◆ Provided material ◆
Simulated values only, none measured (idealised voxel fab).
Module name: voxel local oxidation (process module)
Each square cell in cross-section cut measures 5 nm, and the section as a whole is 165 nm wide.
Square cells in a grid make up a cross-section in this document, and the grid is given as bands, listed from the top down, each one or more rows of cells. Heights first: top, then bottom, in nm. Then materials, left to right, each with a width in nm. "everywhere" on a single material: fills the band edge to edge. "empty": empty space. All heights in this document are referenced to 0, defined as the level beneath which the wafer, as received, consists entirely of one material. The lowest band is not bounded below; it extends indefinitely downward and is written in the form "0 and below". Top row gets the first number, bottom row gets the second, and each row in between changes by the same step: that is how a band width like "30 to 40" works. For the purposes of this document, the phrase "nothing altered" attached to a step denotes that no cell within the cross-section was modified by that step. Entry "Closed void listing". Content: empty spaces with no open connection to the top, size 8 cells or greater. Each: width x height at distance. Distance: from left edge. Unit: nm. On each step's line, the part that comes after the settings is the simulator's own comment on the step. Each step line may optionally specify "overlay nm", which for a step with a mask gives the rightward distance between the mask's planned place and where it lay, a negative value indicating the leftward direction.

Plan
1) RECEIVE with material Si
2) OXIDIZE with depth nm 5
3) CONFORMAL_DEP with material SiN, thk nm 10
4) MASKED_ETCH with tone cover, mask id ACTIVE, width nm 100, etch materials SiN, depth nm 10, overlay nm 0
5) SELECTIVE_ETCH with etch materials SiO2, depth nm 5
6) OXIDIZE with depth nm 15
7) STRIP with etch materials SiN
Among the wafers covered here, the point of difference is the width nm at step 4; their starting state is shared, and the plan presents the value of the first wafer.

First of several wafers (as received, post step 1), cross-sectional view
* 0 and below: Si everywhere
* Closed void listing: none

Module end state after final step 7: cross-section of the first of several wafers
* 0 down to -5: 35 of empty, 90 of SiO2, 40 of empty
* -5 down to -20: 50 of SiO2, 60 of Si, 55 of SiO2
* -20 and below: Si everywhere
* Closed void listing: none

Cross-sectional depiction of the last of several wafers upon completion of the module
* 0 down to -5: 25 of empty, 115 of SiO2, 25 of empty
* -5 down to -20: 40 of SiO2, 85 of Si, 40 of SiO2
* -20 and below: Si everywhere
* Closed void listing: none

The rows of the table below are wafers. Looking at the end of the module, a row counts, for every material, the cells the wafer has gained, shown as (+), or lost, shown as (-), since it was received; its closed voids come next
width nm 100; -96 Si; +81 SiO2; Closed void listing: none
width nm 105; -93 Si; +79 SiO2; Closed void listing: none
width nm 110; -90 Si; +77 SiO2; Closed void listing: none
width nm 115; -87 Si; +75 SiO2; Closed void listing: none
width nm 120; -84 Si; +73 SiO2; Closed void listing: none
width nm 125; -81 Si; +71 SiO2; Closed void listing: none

◆ Work task ◆
Copy the lines above exactly, from the very first through the one containing "Each square cell", and include no other line.

◆ Written solution ◆
Simulated values only, none measured (idealised voxel fab).
Module name: voxel local oxidation (process module)
Each square cell in cross-section cut measures 5 nm, and the section as a whole is 165 nm wide.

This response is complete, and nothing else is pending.